▶ **Provided data**
§

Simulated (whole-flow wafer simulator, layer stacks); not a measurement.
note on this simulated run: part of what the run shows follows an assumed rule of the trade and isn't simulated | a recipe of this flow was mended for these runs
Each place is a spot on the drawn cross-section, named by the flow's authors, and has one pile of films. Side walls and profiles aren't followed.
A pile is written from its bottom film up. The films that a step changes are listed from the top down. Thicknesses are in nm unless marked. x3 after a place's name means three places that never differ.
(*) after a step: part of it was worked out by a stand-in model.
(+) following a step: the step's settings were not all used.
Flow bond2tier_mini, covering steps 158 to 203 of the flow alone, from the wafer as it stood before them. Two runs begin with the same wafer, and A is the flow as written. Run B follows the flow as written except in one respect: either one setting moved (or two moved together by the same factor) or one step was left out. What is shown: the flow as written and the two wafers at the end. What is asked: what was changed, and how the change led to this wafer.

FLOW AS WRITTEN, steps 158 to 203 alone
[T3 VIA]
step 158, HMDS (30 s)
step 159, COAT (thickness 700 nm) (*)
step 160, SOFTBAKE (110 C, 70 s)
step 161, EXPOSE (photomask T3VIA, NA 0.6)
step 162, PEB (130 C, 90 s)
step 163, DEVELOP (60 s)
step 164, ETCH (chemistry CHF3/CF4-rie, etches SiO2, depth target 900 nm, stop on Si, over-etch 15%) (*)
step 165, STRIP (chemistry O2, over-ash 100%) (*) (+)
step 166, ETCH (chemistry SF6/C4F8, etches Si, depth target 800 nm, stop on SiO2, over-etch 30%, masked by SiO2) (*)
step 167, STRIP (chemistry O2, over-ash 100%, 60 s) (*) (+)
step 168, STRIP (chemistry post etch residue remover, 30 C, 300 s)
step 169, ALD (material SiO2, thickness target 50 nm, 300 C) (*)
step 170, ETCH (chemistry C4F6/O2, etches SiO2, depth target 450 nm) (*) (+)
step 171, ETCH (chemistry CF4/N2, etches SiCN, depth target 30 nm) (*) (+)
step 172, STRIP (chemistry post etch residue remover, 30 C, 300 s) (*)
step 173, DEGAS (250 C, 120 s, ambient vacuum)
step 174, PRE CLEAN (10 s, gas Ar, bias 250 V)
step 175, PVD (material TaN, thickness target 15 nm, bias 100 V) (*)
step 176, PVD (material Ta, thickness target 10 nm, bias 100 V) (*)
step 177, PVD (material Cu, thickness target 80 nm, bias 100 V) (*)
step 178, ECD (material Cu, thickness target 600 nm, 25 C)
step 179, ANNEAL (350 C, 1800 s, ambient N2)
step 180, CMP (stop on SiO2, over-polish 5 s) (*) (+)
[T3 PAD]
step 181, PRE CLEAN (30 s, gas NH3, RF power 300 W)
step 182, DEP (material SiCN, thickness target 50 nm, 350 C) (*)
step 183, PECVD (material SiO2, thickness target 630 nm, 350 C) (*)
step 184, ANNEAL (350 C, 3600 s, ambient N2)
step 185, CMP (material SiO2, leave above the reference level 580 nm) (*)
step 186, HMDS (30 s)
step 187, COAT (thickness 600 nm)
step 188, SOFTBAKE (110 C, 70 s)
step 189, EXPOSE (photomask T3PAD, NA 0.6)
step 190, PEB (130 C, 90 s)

§

▶ **Work request**
Starting at the first line of the listing, retype every line up to and including the one with "Flow bond2tier_mini, covering".

▶ **Answer box**
Simulated (whole-flow wafer simulator, layer stacks); not a measurement.
note on this simulated run: part of what the run shows follows an assumed rule of the trade and isn't simulated | a recipe of this flow was mended for these runs
Each place is a spot on the drawn cross-section, named by the flow's authors, and has one pile of films. Side walls and profiles aren't followed.
A pile is written from its bottom film up. The films that a step changes are listed from the top down. Thicknesses are in nm unless marked. x3 after a place's name means three places that never differ.
(*) after a step: part of it was worked out by a stand-in model.
(+) following a step: the step's settings were not all used.
Flow bond2tier_mini, covering steps 158 to 203 of the flow alone, from the wafer as it stood before them. Two runs begin with the same wafer, and A is the flow as written. Run B follows the flow as written except in one respect: either one setting moved (or two moved together by the same factor) or one step was left out. What is shown: the flow as written and the two wafers at the end. What is asked: what was changed, and how the change led to this wafer.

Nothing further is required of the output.